_Assigned task_
Could you retype the entries exactly as they are?

▼

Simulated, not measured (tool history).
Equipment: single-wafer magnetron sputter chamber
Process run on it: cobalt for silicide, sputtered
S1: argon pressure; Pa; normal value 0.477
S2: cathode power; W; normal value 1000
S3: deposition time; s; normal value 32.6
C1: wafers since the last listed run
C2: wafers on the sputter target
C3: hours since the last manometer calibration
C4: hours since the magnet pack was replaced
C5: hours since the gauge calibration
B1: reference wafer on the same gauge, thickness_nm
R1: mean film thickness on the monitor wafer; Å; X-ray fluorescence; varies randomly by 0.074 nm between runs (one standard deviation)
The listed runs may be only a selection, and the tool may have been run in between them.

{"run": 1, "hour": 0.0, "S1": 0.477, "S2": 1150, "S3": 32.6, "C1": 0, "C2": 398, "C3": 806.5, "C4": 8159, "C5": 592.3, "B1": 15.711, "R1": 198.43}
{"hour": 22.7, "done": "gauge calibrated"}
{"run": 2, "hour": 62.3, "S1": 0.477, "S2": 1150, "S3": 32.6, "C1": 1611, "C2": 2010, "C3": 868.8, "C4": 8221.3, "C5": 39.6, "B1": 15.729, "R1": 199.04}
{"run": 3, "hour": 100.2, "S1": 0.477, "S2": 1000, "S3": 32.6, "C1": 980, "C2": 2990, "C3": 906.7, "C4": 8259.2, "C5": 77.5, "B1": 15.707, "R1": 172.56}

▲

_Exercise solution_
Simulated, not measured (tool history).
Equipment: single-wafer magnetron sputter chamber
Process run on it: cobalt for silicide, sputtered
S1: argon pressure; Pa; normal value 0.477
S2: cathode power; W; normal value 1000
S3: deposition time; s; normal value 32.6
C1: wafers since the last listed run
C2: wafers on the sputter target
C3: hours since the last manometer calibration
C4: hours since the magnet pack was replaced
C5: hours since the gauge calibration
B1: reference wafer on the same gauge, thickness_nm
R1: mean film thickness on the monitor wafer; Å; X-ray fluorescence; varies randomly by 0.074 nm between runs (one standard deviation)
The listed runs may be only a selection, and the tool may have been run in between them.

{"run": 1, "hour": 0.0, "S1": 0.477, "S2": 1150, "S3": 32.6, "C1": 0, "C2": 398, "C3": 806.5, "C4": 8159, "C5": 592.3, "B1": 15.711, "R1": 198.43}
{"hour": 22.7, "done": "gauge calibrated"}
{"run": 2, "hour": 62.3, "S1": 0.477, "S2": 1150, "S3": 32.6, "C1": 1611, "C2": 2010, "C3": 868.8, "C4": 8221.3, "C5": 39.6, "B1": 15.729, "R1": 199.04}
{"run": 3, "hour": 100.2, "S1": 0.477, "S2": 1000, "S3": 32.6, "C1": 980, "C2": 2990, "C3": 906.7, "C4": 8259.2, "C5": 77.5, "B1": 15.707, "R1": 172.56}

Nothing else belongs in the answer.